━━━━━━━━
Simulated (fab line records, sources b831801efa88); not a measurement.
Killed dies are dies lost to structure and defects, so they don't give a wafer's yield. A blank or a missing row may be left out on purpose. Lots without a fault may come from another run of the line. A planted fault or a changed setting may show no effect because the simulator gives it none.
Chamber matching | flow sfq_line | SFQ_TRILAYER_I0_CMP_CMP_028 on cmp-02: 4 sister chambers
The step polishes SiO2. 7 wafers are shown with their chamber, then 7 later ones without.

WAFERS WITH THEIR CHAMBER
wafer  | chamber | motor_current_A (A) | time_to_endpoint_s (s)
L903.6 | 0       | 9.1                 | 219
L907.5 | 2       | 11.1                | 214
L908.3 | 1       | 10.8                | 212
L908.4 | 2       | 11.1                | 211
━━━━━━━━

* Action item *
Line by line, retype all the entries exactly as they are shown.

* Response *
Simulated (fab line records, sources b831801efa88); not a measurement.
Killed dies are dies lost to structure and defects, so they don't give a wafer's yield. A blank or a missing row may be left out on purpose. Lots without a fault may come from another run of the line. A planted fault or a changed setting may show no effect because the simulator gives it none.
Chamber matching | flow sfq_line | SFQ_TRILAYER_I0_CMP_CMP_028 on cmp-02: 4 sister chambers
The step polishes SiO2. 7 wafers are shown with their chamber, then 7 later ones without.

WAFERS WITH THEIR CHAMBER
wafer  | chamber | motor_current_A (A) | time_to_endpoint_s (s)
L903.6 | 0       | 9.1                 | 219
L907.5 | 2       | 11.1                | 214
L908.3 | 1       | 10.8                | 212
L908.4 | 2       | 11.1                | 211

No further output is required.